···

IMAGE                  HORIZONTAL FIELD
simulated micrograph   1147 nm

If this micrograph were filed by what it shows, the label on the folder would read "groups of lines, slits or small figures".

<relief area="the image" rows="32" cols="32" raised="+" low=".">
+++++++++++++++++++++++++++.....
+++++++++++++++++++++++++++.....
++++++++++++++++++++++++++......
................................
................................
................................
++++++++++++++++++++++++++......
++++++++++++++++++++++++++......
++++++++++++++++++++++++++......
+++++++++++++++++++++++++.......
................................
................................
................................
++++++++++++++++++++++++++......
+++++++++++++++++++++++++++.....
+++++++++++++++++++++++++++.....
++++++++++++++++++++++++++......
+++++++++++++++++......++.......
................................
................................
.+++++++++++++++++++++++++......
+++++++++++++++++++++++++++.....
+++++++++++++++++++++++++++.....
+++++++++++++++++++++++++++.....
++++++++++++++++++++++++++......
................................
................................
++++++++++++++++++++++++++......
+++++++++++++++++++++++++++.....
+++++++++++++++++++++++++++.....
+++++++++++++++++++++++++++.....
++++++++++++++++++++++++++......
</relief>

···

All entries above are to be copied exactly, with none left out.

IMAGE                  HORIZONTAL FIELD
simulated micrograph   1147 nm

If this micrograph were filed by what it shows, the label on the folder would read "groups of lines, slits or small figures".

<relief area="the image" rows="32" cols="32" raised="+" low=".">
+++++++++++++++++++++++++++.....
+++++++++++++++++++++++++++.....
++++++++++++++++++++++++++......
................................
................................
................................
++++++++++++++++++++++++++......
++++++++++++++++++++++++++......
++++++++++++++++++++++++++......
+++++++++++++++++++++++++.......
................................
................................
................................
++++++++++++++++++++++++++......
+++++++++++++++++++++++++++.....
+++++++++++++++++++++++++++.....
++++++++++++++++++++++++++......
+++++++++++++++++......++.......
................................
................................
.+++++++++++++++++++++++++......
+++++++++++++++++++++++++++.....
+++++++++++++++++++++++++++.....
+++++++++++++++++++++++++++.....
++++++++++++++++++++++++++......
................................
................................
++++++++++++++++++++++++++......
+++++++++++++++++++++++++++.....
+++++++++++++++++++++++++++.....
+++++++++++++++++++++++++++.....
++++++++++++++++++++++++++......
</relief>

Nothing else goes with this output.